* Activity *
Find the line containing "Reference level: highest surface in the image" in the entries below. Restate it and each line after it, word for word, up to and including the line containing "How to fill".

--- START ---

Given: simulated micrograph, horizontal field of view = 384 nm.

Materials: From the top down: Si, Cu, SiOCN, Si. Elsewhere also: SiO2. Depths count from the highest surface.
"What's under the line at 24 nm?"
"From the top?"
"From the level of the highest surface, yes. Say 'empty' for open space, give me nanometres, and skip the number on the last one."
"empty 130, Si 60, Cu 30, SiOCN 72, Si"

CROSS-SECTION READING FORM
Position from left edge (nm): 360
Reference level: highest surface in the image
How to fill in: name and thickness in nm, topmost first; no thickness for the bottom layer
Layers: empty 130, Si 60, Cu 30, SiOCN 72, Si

--- END ---

* Expected answer *
Reference level: highest surface in the image
How to fill in: name and thickness in nm, topmost first; no thickness for the bottom layer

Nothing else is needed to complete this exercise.